*** Begin section ***
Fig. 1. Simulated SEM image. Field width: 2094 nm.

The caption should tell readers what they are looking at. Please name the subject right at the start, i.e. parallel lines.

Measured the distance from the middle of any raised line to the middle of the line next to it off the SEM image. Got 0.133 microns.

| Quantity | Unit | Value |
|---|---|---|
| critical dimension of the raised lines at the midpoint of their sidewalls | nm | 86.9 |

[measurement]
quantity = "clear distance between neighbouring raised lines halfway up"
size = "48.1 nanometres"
*** End section ***

> [TASK ITEM]:
Give back the data exactly, with no line dropped.

> [TASK SOLUTION]:
Fig. 1. Simulated SEM image. Field width: 2094 nm.

The caption should tell readers what they are looking at. Please name the subject right at the start, i.e. parallel lines.

Measured the distance from the middle of any raised line to the middle of the line next to it off the SEM image. Got 0.133 microns.

| Quantity | Unit | Value |
|---|---|---|
| critical dimension of the raised lines at the midpoint of their sidewalls | nm | 86.9 |

[measurement]
quantity = "clear distance between neighbouring raised lines halfway up"
size = "48.1 nanometres"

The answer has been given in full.